---- Information shown

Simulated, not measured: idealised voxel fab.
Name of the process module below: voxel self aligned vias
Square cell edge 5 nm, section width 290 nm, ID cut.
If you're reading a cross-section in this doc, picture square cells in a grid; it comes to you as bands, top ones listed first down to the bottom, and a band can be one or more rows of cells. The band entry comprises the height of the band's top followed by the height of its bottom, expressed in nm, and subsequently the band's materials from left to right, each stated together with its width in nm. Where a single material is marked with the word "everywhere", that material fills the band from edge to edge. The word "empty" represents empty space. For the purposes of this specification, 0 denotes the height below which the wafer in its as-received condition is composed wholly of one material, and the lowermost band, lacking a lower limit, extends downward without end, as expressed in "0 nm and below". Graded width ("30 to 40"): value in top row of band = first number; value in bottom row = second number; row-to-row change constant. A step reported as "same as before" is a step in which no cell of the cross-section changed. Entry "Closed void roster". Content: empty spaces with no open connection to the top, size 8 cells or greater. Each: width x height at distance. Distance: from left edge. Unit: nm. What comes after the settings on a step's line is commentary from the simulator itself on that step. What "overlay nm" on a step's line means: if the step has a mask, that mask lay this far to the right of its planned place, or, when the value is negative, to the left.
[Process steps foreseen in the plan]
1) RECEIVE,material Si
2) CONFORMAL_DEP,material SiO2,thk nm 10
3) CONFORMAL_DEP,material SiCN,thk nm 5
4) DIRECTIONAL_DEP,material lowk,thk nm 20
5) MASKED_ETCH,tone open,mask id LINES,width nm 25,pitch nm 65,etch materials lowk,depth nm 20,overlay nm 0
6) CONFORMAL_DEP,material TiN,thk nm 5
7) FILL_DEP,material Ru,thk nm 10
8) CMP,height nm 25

--------

Brief:
Exactly reproduce all of the entries above.

Task result:
Simulated, not measured: idealised voxel fab.
Name of the process module below: voxel self aligned vias
Square cell edge 5 nm, section width 290 nm, ID cut.
If you're reading a cross-section in this doc, picture square cells in a grid; it comes to you as bands, top ones listed first down to the bottom, and a band can be one or more rows of cells. The band entry comprises the height of the band's top followed by the height of its bottom, expressed in nm, and subsequently the band's materials from left to right, each stated together with its width in nm. Where a single material is marked with the word "everywhere", that material fills the band from edge to edge. The word "empty" represents empty space. For the purposes of this specification, 0 denotes the height below which the wafer in its as-received condition is composed wholly of one material, and the lowermost band, lacking a lower limit, extends downward without end, as expressed in "0 nm and below". Graded width ("30 to 40"): value in top row of band = first number; value in bottom row = second number; row-to-row change constant. A step reported as "same as before" is a step in which no cell of the cross-section changed. Entry "Closed void roster". Content: empty spaces with no open connection to the top, size 8 cells or greater. Each: width x height at distance. Distance: from left edge. Unit: nm. What comes after the settings on a step's line is commentary from the simulator itself on that step. What "overlay nm" on a step's line means: if the step has a mask, that mask lay this far to the right of its planned place, or, when the value is negative, to the left.
[Process steps foreseen in the plan]
1) RECEIVE,material Si
2) CONFORMAL_DEP,material SiO2,thk nm 10
3) CONFORMAL_DEP,material SiCN,thk nm 5
4) DIRECTIONAL_DEP,material lowk,thk nm 20
5) MASKED_ETCH,tone open,mask id LINES,width nm 25,pitch nm 65,etch materials lowk,depth nm 20,overlay nm 0
6) CONFORMAL_DEP,material TiN,thk nm 5
7) FILL_DEP,material Ru,thk nm 10
8) CMP,height nm 25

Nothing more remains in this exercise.